==== RAW DATA ====

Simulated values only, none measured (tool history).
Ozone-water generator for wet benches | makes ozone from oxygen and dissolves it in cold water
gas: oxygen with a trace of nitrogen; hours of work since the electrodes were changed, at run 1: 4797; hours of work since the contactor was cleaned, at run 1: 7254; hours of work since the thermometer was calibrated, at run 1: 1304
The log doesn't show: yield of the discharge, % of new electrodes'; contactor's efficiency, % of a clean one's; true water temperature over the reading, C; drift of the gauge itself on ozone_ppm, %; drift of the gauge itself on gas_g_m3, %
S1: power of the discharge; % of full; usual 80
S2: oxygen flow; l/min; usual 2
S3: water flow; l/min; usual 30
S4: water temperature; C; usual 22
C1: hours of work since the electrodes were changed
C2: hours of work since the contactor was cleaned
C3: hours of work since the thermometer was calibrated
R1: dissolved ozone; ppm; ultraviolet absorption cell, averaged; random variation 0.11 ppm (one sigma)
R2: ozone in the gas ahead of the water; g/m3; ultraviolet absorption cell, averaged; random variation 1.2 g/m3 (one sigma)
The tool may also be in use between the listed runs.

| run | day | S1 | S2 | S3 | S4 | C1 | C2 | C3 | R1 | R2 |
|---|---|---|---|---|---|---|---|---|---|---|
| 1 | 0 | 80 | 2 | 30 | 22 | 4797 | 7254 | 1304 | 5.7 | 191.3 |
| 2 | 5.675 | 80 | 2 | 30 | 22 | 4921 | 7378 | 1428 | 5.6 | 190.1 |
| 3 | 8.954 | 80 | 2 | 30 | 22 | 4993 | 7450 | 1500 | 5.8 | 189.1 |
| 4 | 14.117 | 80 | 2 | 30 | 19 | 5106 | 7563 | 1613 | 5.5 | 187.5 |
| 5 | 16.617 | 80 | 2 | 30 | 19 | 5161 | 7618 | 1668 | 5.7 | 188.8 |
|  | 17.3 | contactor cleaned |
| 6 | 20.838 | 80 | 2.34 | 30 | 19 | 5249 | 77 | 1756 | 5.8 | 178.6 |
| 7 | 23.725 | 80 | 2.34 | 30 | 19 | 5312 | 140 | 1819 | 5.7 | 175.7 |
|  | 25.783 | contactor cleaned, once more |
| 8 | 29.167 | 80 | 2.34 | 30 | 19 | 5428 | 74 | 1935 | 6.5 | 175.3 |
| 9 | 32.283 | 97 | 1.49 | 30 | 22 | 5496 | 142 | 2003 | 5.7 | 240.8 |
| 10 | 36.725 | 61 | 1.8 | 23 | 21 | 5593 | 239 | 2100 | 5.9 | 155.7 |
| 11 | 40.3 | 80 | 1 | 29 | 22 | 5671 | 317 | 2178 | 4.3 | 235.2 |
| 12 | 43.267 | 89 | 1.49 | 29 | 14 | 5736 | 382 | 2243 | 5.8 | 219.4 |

====

WORK INSTRUCTION: In the listing above, find the line containing "5.9 | 155.7 |" and the line containing "4.3 | 235.2 |". Output them and every line between, exactly, and nothing else.

ANSWER AREA:
| 10 | 36.725 | 61 | 1.8 | 23 | 21 | 5593 | 239 | 2100 | 5.9 | 155.7 |
| 11 | 40.3 | 80 | 1 | 29 | 22 | 5671 | 317 | 2178 | 4.3 | 235.2 |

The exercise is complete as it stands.